Brief: An exact repetition of the listing is required.

Start of Supplied material

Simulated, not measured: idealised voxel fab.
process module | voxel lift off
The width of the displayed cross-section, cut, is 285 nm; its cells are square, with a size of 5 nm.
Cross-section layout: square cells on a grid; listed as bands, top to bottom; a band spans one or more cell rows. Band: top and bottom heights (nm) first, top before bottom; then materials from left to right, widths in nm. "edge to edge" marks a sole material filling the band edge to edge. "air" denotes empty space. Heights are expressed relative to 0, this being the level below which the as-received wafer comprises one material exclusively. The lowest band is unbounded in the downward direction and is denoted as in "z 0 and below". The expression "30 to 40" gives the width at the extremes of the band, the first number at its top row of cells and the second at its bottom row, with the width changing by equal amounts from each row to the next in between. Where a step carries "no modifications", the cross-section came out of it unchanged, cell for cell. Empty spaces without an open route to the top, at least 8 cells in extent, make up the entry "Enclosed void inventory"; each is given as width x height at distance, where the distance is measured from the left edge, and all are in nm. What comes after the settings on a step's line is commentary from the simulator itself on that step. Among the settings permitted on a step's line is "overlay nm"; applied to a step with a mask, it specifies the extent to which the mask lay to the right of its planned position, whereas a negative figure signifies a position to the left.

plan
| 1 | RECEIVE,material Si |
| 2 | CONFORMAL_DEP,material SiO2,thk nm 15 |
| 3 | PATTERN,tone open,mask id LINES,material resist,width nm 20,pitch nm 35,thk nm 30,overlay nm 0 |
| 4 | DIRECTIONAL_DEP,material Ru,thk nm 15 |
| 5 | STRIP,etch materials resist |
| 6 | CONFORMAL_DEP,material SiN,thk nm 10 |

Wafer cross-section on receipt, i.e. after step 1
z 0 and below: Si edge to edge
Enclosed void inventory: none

End of Supplied material

Written solution:
Simulated, not measured: idealised voxel fab.
process module | voxel lift off
The width of the displayed cross-section, cut, is 285 nm; its cells are square, with a size of 5 nm.
Cross-section layout: square cells on a grid; listed as bands, top to bottom; a band spans one or more cell rows. Band: top and bottom heights (nm) first, top before bottom; then materials from left to right, widths in nm. "edge to edge" marks a sole material filling the band edge to edge. "air" denotes empty space. Heights are expressed relative to 0, this being the level below which the as-received wafer comprises one material exclusively. The lowest band is unbounded in the downward direction and is denoted as in "z 0 and below". The expression "30 to 40" gives the width at the extremes of the band, the first number at its top row of cells and the second at its bottom row, with the width changing by equal amounts from each row to the next in between. Where a step carries "no modifications", the cross-section came out of it unchanged, cell for cell. Empty spaces without an open route to the top, at least 8 cells in extent, make up the entry "Enclosed void inventory"; each is given as width x height at distance, where the distance is measured from the left edge, and all are in nm. What comes after the settings on a step's line is commentary from the simulator itself on that step. Among the settings permitted on a step's line is "overlay nm"; applied to a step with a mask, it specifies the extent to which the mask lay to the right of its planned position, whereas a negative figure signifies a position to the left.

plan
| 1 | RECEIVE,material Si |
| 2 | CONFORMAL_DEP,material SiO2,thk nm 15 |
| 3 | PATTERN,tone open,mask id LINES,material resist,width nm 20,pitch nm 35,thk nm 30,overlay nm 0 |
| 4 | DIRECTIONAL_DEP,material Ru,thk nm 15 |
| 5 | STRIP,etch materials resist |
| 6 | CONFORMAL_DEP,material SiN,thk nm 10 |

Wafer cross-section on receipt, i.e. after step 1
z 0 and below: Si edge to edge
Enclosed void inventory: none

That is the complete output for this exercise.